SOURCE INFORMATION:
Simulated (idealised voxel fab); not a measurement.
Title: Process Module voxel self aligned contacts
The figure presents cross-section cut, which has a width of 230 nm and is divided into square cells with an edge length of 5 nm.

EXERCISE: Please return all of the records exactly.

TASK RESULT:
Simulated (idealised voxel fab); not a measurement.
Title: Process Module voxel self aligned contacts
The figure presents cross-section cut, which has a width of 230 nm and is divided into square cells with an edge length of 5 nm.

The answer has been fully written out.